··········

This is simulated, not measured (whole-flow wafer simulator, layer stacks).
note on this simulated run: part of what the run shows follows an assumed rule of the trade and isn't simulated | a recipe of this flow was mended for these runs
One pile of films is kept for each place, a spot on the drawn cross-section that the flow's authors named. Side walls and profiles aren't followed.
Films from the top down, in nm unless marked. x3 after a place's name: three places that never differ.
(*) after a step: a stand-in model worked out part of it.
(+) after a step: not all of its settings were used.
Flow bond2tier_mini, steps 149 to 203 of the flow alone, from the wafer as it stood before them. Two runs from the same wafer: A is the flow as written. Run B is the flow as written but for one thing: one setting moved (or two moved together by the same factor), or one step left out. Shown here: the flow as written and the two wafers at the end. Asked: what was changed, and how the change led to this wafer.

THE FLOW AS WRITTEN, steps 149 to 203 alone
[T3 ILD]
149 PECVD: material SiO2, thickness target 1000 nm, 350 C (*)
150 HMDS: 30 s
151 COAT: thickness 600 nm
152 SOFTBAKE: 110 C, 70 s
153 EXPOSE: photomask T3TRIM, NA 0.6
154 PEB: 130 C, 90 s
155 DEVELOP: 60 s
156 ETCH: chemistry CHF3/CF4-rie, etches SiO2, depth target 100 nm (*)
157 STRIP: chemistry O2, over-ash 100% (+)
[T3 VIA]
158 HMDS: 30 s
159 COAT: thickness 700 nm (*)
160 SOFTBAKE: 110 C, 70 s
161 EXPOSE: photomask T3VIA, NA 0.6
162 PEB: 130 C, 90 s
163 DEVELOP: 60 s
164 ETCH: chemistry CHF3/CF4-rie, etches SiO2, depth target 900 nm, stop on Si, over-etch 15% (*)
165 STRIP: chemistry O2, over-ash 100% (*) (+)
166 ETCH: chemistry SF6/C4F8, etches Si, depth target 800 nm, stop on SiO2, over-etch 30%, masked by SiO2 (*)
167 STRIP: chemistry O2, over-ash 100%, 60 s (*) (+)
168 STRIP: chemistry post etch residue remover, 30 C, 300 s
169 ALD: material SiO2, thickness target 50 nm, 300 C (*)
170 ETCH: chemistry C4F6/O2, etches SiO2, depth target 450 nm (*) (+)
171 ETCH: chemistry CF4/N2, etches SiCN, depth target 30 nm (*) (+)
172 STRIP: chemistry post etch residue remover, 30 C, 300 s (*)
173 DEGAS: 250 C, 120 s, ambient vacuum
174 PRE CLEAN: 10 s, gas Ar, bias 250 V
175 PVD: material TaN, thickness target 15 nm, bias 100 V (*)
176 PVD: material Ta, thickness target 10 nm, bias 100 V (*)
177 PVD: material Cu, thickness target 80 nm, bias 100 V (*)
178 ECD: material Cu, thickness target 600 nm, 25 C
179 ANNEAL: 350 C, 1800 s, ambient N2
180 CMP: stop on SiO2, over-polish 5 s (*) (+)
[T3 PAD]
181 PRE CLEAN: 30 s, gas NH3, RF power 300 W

··········

__Assignment__:
Return the opening line of the data and every line after it through the line containing "(+) after a", please, exactly as written and with nothing added.

__Solution__:
This is simulated, not measured (whole-flow wafer simulator, layer stacks).
note on this simulated run: part of what the run shows follows an assumed rule of the trade and isn't simulated | a recipe of this flow was mended for these runs
One pile of films is kept for each place, a spot on the drawn cross-section that the flow's authors named. Side walls and profiles aren't followed.
Films from the top down, in nm unless marked. x3 after a place's name: three places that never differ.
(*) after a step: a stand-in model worked out part of it.
(+) after a step: not all of its settings were used.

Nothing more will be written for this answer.